Dataset records =
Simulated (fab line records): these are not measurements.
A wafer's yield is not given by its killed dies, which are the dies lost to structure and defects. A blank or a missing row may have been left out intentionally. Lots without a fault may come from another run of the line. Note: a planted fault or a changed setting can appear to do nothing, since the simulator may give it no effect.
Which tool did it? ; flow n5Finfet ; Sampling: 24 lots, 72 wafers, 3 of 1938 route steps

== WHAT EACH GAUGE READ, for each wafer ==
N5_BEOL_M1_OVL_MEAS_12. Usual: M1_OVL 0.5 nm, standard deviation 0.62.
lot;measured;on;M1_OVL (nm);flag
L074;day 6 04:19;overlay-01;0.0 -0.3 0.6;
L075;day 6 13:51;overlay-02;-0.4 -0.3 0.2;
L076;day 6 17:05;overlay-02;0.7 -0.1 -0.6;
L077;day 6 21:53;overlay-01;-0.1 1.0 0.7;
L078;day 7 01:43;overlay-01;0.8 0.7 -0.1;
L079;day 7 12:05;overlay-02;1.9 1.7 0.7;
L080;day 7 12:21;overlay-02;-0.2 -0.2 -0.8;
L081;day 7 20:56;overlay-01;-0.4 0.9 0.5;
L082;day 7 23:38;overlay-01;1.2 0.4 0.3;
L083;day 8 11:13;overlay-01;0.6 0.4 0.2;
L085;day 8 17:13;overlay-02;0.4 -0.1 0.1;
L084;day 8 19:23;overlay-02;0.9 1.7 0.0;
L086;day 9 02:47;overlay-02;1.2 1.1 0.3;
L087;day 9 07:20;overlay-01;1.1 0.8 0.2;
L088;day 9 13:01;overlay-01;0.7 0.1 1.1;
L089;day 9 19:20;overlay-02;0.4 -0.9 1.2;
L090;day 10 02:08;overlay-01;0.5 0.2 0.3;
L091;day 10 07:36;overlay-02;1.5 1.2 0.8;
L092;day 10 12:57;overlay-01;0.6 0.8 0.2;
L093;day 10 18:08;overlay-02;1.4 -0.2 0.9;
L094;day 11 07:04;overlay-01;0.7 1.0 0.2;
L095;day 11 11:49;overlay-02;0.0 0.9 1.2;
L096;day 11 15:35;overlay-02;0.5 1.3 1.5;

Work item = Once you reach the line with "L083;day 8 11:13;overlay-01;0.6 0.4 0.2;" in the data above, copy it and every line after it exactly, up to and including the line with "L089;day 9 19:20;overlay-02;0.4 -0.9 1.2;".

Task response =
L083;day 8 11:13;overlay-01;0.6 0.4 0.2;
L085;day 8 17:13;overlay-02;0.4 -0.1 0.1;
L084;day 8 19:23;overlay-02;0.9 1.7 0.0;
L086;day 9 02:47;overlay-02;1.2 1.1 0.3;
L087;day 9 07:20;overlay-01;1.1 0.8 0.2;
L088;day 9 13:01;overlay-01;0.7 0.1 1.1;
L089;day 9 19:20;overlay-02;0.4 -0.9 1.2;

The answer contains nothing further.